*** Begin section ***
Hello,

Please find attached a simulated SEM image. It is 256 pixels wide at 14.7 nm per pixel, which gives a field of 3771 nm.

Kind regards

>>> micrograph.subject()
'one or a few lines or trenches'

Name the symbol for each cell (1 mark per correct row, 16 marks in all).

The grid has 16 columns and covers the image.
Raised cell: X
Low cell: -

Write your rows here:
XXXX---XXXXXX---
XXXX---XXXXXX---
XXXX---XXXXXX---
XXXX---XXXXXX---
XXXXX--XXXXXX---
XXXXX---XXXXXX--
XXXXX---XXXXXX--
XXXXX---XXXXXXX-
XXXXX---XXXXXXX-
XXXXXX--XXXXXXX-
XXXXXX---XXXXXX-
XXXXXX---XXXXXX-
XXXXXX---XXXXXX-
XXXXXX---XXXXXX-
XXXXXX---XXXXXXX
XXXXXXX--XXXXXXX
*** End section ***

- [EXERCISE]: Repeat only the lines above, from the first line of the entries through the line that contains "XXXXXX---XXXXXXX", including both ends.

- [RESPONSE BOX]:
Hello,

Please find attached a simulated SEM image. It is 256 pixels wide at 14.7 nm per pixel, which gives a field of 3771 nm.

Kind regards

>>> micrograph.subject()
'one or a few lines or trenches'

Name the symbol for each cell (1 mark per correct row, 16 marks in all).

The grid has 16 columns and covers the image.
Raised cell: X
Low cell: -

Write your rows here:
XXXX---XXXXXX---
XXXX---XXXXXX---
XXXX---XXXXXX---
XXXX---XXXXXX---
XXXXX--XXXXXX---
XXXXX---XXXXXX--
XXXXX---XXXXXX--
XXXXX---XXXXXXX-
XXXXX---XXXXXXX-
XXXXXX--XXXXXXX-
XXXXXX---XXXXXX-
XXXXXX---XXXXXX-
XXXXXX---XXXXXX-
XXXXXX---XXXXXX-
XXXXXX---XXXXXXX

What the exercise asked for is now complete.